### Requirement:
Please reproduce the following records exactly, with nothing omitted.

### Listed records:
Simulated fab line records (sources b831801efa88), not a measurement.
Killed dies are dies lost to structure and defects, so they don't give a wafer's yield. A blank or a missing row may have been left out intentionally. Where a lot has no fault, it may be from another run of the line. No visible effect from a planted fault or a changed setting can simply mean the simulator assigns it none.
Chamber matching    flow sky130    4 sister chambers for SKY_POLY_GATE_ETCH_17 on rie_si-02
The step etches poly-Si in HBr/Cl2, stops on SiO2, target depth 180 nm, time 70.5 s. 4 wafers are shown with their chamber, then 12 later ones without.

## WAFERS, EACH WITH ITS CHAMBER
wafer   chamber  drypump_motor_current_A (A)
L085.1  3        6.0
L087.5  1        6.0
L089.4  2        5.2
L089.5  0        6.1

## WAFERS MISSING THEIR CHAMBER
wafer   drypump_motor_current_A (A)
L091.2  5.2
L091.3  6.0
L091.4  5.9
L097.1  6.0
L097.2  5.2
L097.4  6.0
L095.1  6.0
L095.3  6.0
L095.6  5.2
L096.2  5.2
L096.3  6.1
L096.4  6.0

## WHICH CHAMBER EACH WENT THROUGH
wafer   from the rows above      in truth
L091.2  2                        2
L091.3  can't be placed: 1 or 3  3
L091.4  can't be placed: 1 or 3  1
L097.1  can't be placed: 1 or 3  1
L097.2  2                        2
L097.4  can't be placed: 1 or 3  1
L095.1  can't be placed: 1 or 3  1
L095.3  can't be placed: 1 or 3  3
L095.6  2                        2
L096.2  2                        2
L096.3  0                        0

### Expected answer:
Simulated fab line records (sources b831801efa88), not a measurement.
Killed dies are dies lost to structure and defects, so they don't give a wafer's yield. A blank or a missing row may have been left out intentionally. Where a lot has no fault, it may be from another run of the line. No visible effect from a planted fault or a changed setting can simply mean the simulator assigns it none.
Chamber matching    flow sky130    4 sister chambers for SKY_POLY_GATE_ETCH_17 on rie_si-02
The step etches poly-Si in HBr/Cl2, stops on SiO2, target depth 180 nm, time 70.5 s. 4 wafers are shown with their chamber, then 12 later ones without.

## WAFERS, EACH WITH ITS CHAMBER
wafer   chamber  drypump_motor_current_A (A)
L085.1  3        6.0
L087.5  1        6.0
L089.4  2        5.2
L089.5  0        6.1

## WAFERS MISSING THEIR CHAMBER
wafer   drypump_motor_current_A (A)
L091.2  5.2
L091.3  6.0
L091.4  5.9
L097.1  6.0
L097.2  5.2
L097.4  6.0
L095.1  6.0
L095.3  6.0
L095.6  5.2
L096.2  5.2
L096.3  6.1
L096.4  6.0

## WHICH CHAMBER EACH WENT THROUGH
wafer   from the rows above      in truth
L091.2  2                        2
L091.3  can't be placed: 1 or 3  3
L091.4  can't be placed: 1 or 3  1
L097.1  can't be placed: 1 or 3  1
L097.2  2                        2
L097.4  can't be placed: 1 or 3  1
L095.1  can't be placed: 1 or 3  1
L095.3  can't be placed: 1 or 3  3
L095.6  2                        2
L096.2  2                        2
L096.3  0                        0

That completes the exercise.